- Action item
Output all of the entries exactly as written.

***

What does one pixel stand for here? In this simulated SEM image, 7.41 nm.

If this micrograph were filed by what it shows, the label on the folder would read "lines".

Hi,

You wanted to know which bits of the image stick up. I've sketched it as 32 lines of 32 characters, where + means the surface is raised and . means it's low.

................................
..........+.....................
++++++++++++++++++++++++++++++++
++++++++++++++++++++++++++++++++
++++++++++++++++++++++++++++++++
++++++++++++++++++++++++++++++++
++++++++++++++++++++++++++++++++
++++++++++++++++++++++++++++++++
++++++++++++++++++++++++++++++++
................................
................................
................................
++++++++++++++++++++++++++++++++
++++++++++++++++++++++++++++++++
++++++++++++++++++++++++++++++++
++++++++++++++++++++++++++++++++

***

- Your response
What does one pixel stand for here? In this simulated SEM image, 7.41 nm.

If this micrograph were filed by what it shows, the label on the folder would read "lines".

Hi,

You wanted to know which bits of the image stick up. I've sketched it as 32 lines of 32 characters, where + means the surface is raised and . means it's low.

................................
..........+.....................
++++++++++++++++++++++++++++++++
++++++++++++++++++++++++++++++++
++++++++++++++++++++++++++++++++
++++++++++++++++++++++++++++++++
++++++++++++++++++++++++++++++++
++++++++++++++++++++++++++++++++
++++++++++++++++++++++++++++++++
................................
................................
................................
++++++++++++++++++++++++++++++++
++++++++++++++++++++++++++++++++
++++++++++++++++++++++++++++++++
++++++++++++++++++++++++++++++++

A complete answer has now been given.